- WORK ITEM
Output the whole listing below. Keep it exact.

* * * * * * * * *

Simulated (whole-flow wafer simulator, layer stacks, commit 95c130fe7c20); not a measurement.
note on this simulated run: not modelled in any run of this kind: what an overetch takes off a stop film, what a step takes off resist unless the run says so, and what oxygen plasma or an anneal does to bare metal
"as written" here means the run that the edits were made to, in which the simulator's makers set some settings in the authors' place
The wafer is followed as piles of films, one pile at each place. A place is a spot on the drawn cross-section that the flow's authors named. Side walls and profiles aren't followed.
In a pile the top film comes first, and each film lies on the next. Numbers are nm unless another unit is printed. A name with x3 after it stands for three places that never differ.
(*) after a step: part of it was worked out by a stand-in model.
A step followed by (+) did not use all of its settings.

* * * * * * * * *

- EXERCISE OUTPUT
Simulated (whole-flow wafer simulator, layer stacks, commit 95c130fe7c20); not a measurement.
note on this simulated run: not modelled in any run of this kind: what an overetch takes off a stop film, what a step takes off resist unless the run says so, and what oxygen plasma or an anneal does to bare metal
"as written" here means the run that the edits were made to, in which the simulator's makers set some settings in the authors' place
The wafer is followed as piles of films, one pile at each place. A place is a spot on the drawn cross-section that the flow's authors named. Side walls and profiles aren't followed.
In a pile the top film comes first, and each film lies on the next. Numbers are nm unless another unit is printed. A name with x3 after it stands for three places that never differ.
(*) after a step: part of it was worked out by a stand-in model.
A step followed by (+) did not use all of its settings.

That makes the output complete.